**Record excerpts:**
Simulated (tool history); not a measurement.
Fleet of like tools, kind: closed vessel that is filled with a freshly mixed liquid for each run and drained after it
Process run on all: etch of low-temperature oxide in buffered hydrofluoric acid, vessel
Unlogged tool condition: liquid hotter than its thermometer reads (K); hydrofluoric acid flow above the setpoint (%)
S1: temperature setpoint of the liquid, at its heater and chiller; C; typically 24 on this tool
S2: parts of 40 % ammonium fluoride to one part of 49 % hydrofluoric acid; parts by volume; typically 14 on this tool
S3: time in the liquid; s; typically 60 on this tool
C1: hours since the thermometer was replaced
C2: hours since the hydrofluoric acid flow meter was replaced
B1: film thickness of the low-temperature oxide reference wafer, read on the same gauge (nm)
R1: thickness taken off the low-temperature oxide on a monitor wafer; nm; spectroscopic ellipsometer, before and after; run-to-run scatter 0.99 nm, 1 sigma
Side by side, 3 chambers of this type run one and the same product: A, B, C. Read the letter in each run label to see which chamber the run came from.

**Assignment:**
What you write must be the entries restated word for word, from the opening line through the one holding "Process run on", with nothing else.

**Response:**
Simulated (tool history); not a measurement.
Fleet of like tools, kind: closed vessel that is filled with a freshly mixed liquid for each run and drained after it
Process run on all: etch of low-temperature oxide in buffered hydrofluoric acid, vessel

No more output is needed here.